**Work task:** Only one span of the listing below is wanted: the lines from the one with "On any step" through the one with "TiN / 60 SiO2", reproduced exactly, both ends kept.

━━ Provided material ━━
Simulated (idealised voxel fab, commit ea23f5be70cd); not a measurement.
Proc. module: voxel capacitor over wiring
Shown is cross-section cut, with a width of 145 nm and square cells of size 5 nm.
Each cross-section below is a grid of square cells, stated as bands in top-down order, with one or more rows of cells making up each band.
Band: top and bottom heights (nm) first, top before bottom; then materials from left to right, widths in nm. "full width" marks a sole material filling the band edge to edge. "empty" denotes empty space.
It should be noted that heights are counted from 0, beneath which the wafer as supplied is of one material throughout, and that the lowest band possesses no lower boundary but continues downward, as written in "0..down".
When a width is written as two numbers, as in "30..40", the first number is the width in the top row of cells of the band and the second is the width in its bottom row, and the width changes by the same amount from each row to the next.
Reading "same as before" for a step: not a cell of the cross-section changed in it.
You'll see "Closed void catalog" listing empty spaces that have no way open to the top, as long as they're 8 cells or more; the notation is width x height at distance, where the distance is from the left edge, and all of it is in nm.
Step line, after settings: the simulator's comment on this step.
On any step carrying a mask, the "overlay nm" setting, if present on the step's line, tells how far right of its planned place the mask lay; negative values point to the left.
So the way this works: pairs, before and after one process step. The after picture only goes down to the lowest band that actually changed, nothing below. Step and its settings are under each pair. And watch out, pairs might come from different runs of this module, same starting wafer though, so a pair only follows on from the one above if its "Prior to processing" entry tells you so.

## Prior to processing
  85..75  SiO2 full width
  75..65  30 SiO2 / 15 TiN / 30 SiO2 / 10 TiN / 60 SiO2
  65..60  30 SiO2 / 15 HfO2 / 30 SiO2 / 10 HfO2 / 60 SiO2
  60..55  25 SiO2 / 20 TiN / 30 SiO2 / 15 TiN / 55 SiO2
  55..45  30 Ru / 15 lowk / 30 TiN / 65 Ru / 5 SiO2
━━━

**Problem solution:**
On any step carrying a mask, the "overlay nm" setting, if present on the step's line, tells how far right of its planned place the mask lay; negative values point to the left.
So the way this works: pairs, before and after one process step. The after picture only goes down to the lowest band that actually changed, nothing below. Step and its settings are under each pair. And watch out, pairs might come from different runs of this module, same starting wafer though, so a pair only follows on from the one above if its "Prior to processing" entry tells you so.

## Prior to processing
  85..75  SiO2 full width
  75..65  30 SiO2 / 15 TiN / 30 SiO2 / 10 TiN / 60 SiO2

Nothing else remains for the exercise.